Work order
Transcribe all the data, leaving each word as it is.

=== Data excerpts ===

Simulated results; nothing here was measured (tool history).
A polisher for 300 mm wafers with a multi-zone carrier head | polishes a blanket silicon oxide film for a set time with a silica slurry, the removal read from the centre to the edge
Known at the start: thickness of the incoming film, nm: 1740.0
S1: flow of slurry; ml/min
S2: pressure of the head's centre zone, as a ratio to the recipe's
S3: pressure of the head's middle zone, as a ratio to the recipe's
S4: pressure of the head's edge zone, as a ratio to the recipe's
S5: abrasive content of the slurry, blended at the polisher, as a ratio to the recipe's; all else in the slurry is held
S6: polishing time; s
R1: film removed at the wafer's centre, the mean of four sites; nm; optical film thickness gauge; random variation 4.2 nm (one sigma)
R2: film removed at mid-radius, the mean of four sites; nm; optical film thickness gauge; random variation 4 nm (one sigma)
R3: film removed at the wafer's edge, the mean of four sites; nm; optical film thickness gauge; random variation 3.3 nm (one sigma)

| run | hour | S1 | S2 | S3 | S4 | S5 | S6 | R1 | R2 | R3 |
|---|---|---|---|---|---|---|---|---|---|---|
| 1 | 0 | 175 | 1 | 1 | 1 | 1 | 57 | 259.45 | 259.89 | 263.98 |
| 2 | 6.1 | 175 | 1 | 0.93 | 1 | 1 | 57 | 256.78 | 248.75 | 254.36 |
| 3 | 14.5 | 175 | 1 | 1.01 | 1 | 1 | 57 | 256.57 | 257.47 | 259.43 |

===

Written reply
Simulated results; nothing here was measured (tool history).
A polisher for 300 mm wafers with a multi-zone carrier head | polishes a blanket silicon oxide film for a set time with a silica slurry, the removal read from the centre to the edge
Known at the start: thickness of the incoming film, nm: 1740.0
S1: flow of slurry; ml/min
S2: pressure of the head's centre zone, as a ratio to the recipe's
S3: pressure of the head's middle zone, as a ratio to the recipe's
S4: pressure of the head's edge zone, as a ratio to the recipe's
S5: abrasive content of the slurry, blended at the polisher, as a ratio to the recipe's; all else in the slurry is held
S6: polishing time; s
R1: film removed at the wafer's centre, the mean of four sites; nm; optical film thickness gauge; random variation 4.2 nm (one sigma)
R2: film removed at mid-radius, the mean of four sites; nm; optical film thickness gauge; random variation 4 nm (one sigma)
R3: film removed at the wafer's edge, the mean of four sites; nm; optical film thickness gauge; random variation 3.3 nm (one sigma)

| run | hour | S1 | S2 | S3 | S4 | S5 | S6 | R1 | R2 | R3 |
|---|---|---|---|---|---|---|---|---|---|---|
| 1 | 0 | 175 | 1 | 1 | 1 | 1 | 57 | 259.45 | 259.89 | 263.98 |
| 2 | 6.1 | 175 | 1 | 0.93 | 1 | 1 | 57 | 256.78 | 248.75 | 254.36 |
| 3 | 14.5 | 175 | 1 | 1.01 | 1 | 1 | 57 | 256.57 | 257.47 | 259.43 |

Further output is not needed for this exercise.